[Work order]: Your task is to write out exactly the lines of the listing below, from the first down to the line that holds "Section shown: cut.".

[Supplied data]:
··········
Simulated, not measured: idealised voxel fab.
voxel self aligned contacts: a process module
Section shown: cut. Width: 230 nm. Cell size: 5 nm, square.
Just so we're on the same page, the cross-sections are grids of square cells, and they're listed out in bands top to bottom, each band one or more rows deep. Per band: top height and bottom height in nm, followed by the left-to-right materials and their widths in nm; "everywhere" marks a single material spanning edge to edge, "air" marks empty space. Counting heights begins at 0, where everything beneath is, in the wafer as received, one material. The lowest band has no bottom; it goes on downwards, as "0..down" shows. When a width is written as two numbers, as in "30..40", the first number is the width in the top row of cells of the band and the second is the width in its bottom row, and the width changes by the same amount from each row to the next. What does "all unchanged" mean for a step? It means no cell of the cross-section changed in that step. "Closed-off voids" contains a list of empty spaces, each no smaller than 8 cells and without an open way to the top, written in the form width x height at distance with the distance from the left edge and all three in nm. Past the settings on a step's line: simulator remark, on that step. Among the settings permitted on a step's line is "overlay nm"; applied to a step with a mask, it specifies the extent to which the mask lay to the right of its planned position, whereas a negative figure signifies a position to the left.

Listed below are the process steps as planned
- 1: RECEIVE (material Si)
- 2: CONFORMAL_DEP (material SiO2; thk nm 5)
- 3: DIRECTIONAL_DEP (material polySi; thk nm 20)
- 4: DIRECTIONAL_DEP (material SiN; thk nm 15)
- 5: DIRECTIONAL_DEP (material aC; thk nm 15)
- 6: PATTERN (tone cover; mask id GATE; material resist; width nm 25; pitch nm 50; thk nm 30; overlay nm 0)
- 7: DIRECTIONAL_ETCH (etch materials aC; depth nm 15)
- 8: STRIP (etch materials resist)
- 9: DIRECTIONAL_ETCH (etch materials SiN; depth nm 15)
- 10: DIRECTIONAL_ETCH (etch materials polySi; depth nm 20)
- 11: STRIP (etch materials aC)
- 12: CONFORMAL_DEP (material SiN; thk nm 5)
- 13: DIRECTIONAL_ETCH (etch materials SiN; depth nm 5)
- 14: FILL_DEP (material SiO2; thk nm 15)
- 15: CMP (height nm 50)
··········

[Solution]:
Simulated, not measured: idealised voxel fab.
voxel self aligned contacts: a process module
Section shown: cut. Width: 230 nm. Cell size: 5 nm, square.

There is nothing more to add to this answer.